▬▬▬
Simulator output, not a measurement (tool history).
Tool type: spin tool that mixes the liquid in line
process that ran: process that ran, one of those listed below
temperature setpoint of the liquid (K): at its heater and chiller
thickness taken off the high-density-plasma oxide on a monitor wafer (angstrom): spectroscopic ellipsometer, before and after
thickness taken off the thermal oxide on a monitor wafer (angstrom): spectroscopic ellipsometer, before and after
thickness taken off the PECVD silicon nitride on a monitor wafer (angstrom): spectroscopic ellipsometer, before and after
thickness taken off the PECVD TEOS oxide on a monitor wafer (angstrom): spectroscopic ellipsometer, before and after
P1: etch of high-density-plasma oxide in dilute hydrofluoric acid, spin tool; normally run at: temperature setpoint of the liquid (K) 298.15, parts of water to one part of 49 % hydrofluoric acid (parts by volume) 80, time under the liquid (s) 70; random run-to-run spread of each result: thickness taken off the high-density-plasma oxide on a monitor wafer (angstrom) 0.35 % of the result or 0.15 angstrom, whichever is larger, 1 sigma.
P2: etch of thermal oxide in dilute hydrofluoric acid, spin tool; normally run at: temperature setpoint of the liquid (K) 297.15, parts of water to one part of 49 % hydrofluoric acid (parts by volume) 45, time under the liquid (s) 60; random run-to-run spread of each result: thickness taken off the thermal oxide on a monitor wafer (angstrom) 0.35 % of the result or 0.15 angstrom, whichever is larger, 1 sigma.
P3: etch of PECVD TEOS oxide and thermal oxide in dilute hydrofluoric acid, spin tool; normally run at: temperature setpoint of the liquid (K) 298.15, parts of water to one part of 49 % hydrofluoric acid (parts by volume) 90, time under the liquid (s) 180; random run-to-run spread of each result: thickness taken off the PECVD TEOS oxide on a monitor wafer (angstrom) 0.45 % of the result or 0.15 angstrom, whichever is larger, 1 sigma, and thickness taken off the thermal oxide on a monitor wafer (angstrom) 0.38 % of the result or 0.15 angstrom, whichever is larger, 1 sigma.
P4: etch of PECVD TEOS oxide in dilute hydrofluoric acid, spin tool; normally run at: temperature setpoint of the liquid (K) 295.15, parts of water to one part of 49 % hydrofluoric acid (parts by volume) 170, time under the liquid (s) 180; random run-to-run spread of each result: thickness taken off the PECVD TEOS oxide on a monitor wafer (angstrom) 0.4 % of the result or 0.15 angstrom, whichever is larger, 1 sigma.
▬▬▬

* [REQUIRED ACTION] Nothing but an exact copy of the lines from the start of the entries through the line containing "temperature setpoint of the liquid (K): at" belongs in the response.

* [WORKED SOLUTION]
Simulator output, not a measurement (tool history).
Tool type: spin tool that mixes the liquid in line
process that ran: process that ran, one of those listed below
temperature setpoint of the liquid (K): at its heater and chiller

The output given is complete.